:: RECORDS SHOWN
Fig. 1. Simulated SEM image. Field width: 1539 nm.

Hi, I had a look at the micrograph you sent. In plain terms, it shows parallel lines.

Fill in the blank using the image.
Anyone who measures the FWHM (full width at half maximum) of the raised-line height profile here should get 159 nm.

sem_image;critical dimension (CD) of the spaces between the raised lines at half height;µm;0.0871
::::

◆ **ACTIVITY**
Retype, exactly as written, everything from the first line of the data above through the line containing "Anyone who measures". Nothing else should appear.

◆ **ANSWER SPACE**
Fig. 1. Simulated SEM image. Field width: 1539 nm.

Hi, I had a look at the micrograph you sent. In plain terms, it shows parallel lines.

Fill in the blank using the image.
Anyone who measures the FWHM (full width at half maximum) of the raised-line height profile here should get 159 nm.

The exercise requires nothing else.